Requirement:
Return the entire listing exactly, leaving nothing out.

####################

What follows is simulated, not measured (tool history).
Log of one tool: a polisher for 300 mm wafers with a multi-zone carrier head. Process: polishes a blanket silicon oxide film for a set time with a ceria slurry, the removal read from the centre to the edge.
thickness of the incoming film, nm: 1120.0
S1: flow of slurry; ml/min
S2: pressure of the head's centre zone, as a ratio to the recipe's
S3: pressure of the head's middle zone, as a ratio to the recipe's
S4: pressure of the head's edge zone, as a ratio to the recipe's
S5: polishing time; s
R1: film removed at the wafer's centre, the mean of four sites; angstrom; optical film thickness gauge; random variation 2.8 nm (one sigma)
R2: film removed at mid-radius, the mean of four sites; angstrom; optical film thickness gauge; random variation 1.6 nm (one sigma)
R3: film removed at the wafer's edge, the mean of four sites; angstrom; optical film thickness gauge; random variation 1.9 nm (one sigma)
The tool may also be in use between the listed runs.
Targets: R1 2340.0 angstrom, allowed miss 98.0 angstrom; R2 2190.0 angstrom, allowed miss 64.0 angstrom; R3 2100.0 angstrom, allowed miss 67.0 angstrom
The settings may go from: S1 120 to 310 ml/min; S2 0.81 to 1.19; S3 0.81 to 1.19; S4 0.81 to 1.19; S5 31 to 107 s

####################

Reply:
What follows is simulated, not measured (tool history).
Log of one tool: a polisher for 300 mm wafers with a multi-zone carrier head. Process: polishes a blanket silicon oxide film for a set time with a ceria slurry, the removal read from the centre to the edge.
thickness of the incoming film, nm: 1120.0
S1: flow of slurry; ml/min
S2: pressure of the head's centre zone, as a ratio to the recipe's
S3: pressure of the head's middle zone, as a ratio to the recipe's
S4: pressure of the head's edge zone, as a ratio to the recipe's
S5: polishing time; s
R1: film removed at the wafer's centre, the mean of four sites; angstrom; optical film thickness gauge; random variation 2.8 nm (one sigma)
R2: film removed at mid-radius, the mean of four sites; angstrom; optical film thickness gauge; random variation 1.6 nm (one sigma)
R3: film removed at the wafer's edge, the mean of four sites; angstrom; optical film thickness gauge; random variation 1.9 nm (one sigma)
The tool may also be in use between the listed runs.
Targets: R1 2340.0 angstrom, allowed miss 98.0 angstrom; R2 2190.0 angstrom, allowed miss 64.0 angstrom; R3 2100.0 angstrom, allowed miss 67.0 angstrom
The settings may go from: S1 120 to 310 ml/min; S2 0.81 to 1.19; S3 0.81 to 1.19; S4 0.81 to 1.19; S5 31 to 107 s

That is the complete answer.